#### Work instruction:
Reproduce exactly the lines of the material beneath, from the line that contains "Before the first" to the line that contains "run 2 hour=7.6", both included, and no other lines.

#### Provided data:
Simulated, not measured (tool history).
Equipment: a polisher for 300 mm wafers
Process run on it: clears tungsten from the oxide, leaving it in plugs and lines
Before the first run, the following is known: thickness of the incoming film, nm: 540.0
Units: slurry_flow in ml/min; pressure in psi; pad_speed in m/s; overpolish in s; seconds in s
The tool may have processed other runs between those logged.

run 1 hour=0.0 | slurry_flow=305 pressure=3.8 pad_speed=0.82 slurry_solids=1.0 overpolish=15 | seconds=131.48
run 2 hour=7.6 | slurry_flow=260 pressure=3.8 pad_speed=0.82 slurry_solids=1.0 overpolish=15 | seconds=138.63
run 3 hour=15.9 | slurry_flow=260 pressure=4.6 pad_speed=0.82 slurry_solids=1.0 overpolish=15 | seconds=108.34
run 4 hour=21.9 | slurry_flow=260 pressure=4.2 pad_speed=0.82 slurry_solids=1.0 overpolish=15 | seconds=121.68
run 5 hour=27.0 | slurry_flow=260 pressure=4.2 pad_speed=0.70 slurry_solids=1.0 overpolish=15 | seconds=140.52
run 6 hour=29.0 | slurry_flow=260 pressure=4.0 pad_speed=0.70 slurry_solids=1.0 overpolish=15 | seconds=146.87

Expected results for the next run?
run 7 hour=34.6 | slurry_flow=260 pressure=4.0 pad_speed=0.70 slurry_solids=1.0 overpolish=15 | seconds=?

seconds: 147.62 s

#### Written answer:
Before the first run, the following is known: thickness of the incoming film, nm: 540.0
Units: slurry_flow in ml/min; pressure in psi; pad_speed in m/s; overpolish in s; seconds in s
The tool may have processed other runs between those logged.

run 1 hour=0.0 | slurry_flow=305 pressure=3.8 pad_speed=0.82 slurry_solids=1.0 overpolish=15 | seconds=131.48
run 2 hour=7.6 | slurry_flow=260 pressure=3.8 pad_speed=0.82 slurry_solids=1.0 overpolish=15 | seconds=138.63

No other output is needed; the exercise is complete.